== Requirement ==
Copy, word for word, the lines of the entries below between the one with "S1: flow of slurry; ml/min" and the one with "Run 6, hour", inclusive, and leave out everything else.

+ + + + +

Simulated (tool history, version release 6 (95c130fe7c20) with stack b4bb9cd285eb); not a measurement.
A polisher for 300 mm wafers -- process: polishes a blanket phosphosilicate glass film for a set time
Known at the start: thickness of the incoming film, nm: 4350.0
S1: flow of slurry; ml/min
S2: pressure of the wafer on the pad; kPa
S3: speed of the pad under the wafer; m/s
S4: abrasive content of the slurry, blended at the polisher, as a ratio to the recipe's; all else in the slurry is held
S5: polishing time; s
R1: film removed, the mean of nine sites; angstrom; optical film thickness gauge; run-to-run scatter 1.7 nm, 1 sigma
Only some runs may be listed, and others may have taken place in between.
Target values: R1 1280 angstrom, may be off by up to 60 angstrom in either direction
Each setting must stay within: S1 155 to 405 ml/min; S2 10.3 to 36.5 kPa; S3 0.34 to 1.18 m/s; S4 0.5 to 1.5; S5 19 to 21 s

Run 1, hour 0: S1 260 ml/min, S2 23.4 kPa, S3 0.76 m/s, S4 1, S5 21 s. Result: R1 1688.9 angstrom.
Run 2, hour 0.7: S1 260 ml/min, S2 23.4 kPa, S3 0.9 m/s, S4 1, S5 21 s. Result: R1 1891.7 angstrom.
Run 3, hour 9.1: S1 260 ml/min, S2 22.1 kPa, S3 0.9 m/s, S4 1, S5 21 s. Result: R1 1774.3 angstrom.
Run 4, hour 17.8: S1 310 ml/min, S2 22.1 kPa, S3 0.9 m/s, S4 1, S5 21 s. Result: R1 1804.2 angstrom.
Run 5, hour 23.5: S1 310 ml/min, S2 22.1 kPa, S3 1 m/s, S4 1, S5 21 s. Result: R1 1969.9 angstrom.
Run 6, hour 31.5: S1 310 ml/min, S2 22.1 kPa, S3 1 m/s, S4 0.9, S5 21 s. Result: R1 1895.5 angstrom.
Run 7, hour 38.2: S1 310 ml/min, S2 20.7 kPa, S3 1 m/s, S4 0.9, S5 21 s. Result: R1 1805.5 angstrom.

+ + + + +

== Solution ==
S1: flow of slurry; ml/min
S2: pressure of the wafer on the pad; kPa
S3: speed of the pad under the wafer; m/s
S4: abrasive content of the slurry, blended at the polisher, as a ratio to the recipe's; all else in the slurry is held
S5: polishing time; s
R1: film removed, the mean of nine sites; angstrom; optical film thickness gauge; run-to-run scatter 1.7 nm, 1 sigma
Only some runs may be listed, and others may have taken place in between.
Target values: R1 1280 angstrom, may be off by up to 60 angstrom in either direction
Each setting must stay within: S1 155 to 405 ml/min; S2 10.3 to 36.5 kPa; S3 0.34 to 1.18 m/s; S4 0.5 to 1.5; S5 19 to 21 s

Run 1, hour 0: S1 260 ml/min, S2 23.4 kPa, S3 0.76 m/s, S4 1, S5 21 s. Result: R1 1688.9 angstrom.
Run 2, hour 0.7: S1 260 ml/min, S2 23.4 kPa, S3 0.9 m/s, S4 1, S5 21 s. Result: R1 1891.7 angstrom.
Run 3, hour 9.1: S1 260 ml/min, S2 22.1 kPa, S3 0.9 m/s, S4 1, S5 21 s. Result: R1 1774.3 angstrom.
Run 4, hour 17.8: S1 310 ml/min, S2 22.1 kPa, S3 0.9 m/s, S4 1, S5 21 s. Result: R1 1804.2 angstrom.
Run 5, hour 23.5: S1 310 ml/min, S2 22.1 kPa, S3 1 m/s, S4 1, S5 21 s. Result: R1 1969.9 angstrom.
Run 6, hour 31.5: S1 310 ml/min, S2 22.1 kPa, S3 1 m/s, S4 0.9, S5 21 s. Result: R1 1895.5 angstrom.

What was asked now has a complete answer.